Assignment
Only certain lines below are wanted: those starting at the line containing "Width of view: 4091 nm" and ending at the line containing "3. Decide for", both included, each retyped exactly.

═══

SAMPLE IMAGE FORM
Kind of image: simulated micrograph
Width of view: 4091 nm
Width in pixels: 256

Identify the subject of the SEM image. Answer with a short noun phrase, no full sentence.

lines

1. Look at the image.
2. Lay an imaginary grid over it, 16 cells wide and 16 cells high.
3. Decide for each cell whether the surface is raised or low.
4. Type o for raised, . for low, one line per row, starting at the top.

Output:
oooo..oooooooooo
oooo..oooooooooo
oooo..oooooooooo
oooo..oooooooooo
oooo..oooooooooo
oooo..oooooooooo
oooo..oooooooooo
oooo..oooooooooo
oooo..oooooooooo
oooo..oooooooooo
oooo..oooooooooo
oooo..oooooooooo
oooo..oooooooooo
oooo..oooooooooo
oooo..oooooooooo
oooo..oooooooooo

═══

Solution
Width of view: 4091 nm
Width in pixels: 256

Identify the subject of the SEM image. Answer with a short noun phrase, no full sentence.

lines

1. Look at the image.
2. Lay an imaginary grid over it, 16 cells wide and 16 cells high.
3. Decide for each cell whether the surface is raised or low.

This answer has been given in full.